Activity
Below are records to be output exactly, every one of them.

Input data
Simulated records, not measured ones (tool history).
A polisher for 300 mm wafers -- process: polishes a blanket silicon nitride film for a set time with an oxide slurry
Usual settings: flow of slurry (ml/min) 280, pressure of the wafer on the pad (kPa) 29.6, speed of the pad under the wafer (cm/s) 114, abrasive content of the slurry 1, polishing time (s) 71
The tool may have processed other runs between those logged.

Response
Simulated records, not measured ones (tool history).
A polisher for 300 mm wafers -- process: polishes a blanket silicon nitride film for a set time with an oxide slurry
Usual settings: flow of slurry (ml/min) 280, pressure of the wafer on the pad (kPa) 29.6, speed of the pad under the wafer (cm/s) 114, abrasive content of the slurry 1, polishing time (s) 71
The tool may have processed other runs between those logged.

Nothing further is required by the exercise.